Activity
The listing that follows is to be repeated exactly.

Records provided
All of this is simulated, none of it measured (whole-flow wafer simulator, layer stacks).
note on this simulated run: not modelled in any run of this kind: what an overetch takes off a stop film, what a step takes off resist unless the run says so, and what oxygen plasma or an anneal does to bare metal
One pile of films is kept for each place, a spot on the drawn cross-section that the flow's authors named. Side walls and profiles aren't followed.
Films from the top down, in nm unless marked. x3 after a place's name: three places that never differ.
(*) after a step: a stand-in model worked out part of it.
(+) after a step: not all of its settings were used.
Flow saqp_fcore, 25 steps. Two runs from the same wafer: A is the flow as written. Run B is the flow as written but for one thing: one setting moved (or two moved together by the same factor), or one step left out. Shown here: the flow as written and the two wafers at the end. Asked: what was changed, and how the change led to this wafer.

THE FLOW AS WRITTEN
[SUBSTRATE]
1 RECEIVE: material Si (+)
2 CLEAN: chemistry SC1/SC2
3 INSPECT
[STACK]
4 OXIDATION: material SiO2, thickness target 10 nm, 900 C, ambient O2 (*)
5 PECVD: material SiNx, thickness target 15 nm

Exercise result
All of this is simulated, none of it measured (whole-flow wafer simulator, layer stacks).
note on this simulated run: not modelled in any run of this kind: what an overetch takes off a stop film, what a step takes off resist unless the run says so, and what oxygen plasma or an anneal does to bare metal
One pile of films is kept for each place, a spot on the drawn cross-section that the flow's authors named. Side walls and profiles aren't followed.
Films from the top down, in nm unless marked. x3 after a place's name: three places that never differ.
(*) after a step: a stand-in model worked out part of it.
(+) after a step: not all of its settings were used.
Flow saqp_fcore, 25 steps. Two runs from the same wafer: A is the flow as written. Run B is the flow as written but for one thing: one setting moved (or two moved together by the same factor), or one step left out. Shown here: the flow as written and the two wafers at the end. Asked: what was changed, and how the change led to this wafer.

THE FLOW AS WRITTEN
[SUBSTRATE]
1 RECEIVE: material Si (+)
2 CLEAN: chemistry SC1/SC2
3 INSPECT
[STACK]
4 OXIDATION: material SiO2, thickness target 10 nm, 900 C, ambient O2 (*)
5 PECVD: material SiNx, thickness target 15 nm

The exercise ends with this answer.